*Entries provided*.
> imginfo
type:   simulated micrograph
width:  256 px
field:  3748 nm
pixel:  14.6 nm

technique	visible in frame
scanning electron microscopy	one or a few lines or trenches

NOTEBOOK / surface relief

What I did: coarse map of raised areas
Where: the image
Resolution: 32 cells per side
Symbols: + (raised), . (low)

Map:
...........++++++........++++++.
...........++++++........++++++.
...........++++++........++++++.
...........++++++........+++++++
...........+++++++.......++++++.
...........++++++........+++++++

*Work instruction*. Please give the material above once more, unchanged.

*Result*.
> imginfo
type:   simulated micrograph
width:  256 px
field:  3748 nm
pixel:  14.6 nm

technique	visible in frame
scanning electron microscopy	one or a few lines or trenches

NOTEBOOK / surface relief

What I did: coarse map of raised areas
Where: the image
Resolution: 32 cells per side
Symbols: + (raised), . (low)

Map:
...........++++++........++++++.
...........++++++........++++++.
...........++++++........++++++.
...........++++++........+++++++
...........+++++++.......++++++.
...........++++++........+++++++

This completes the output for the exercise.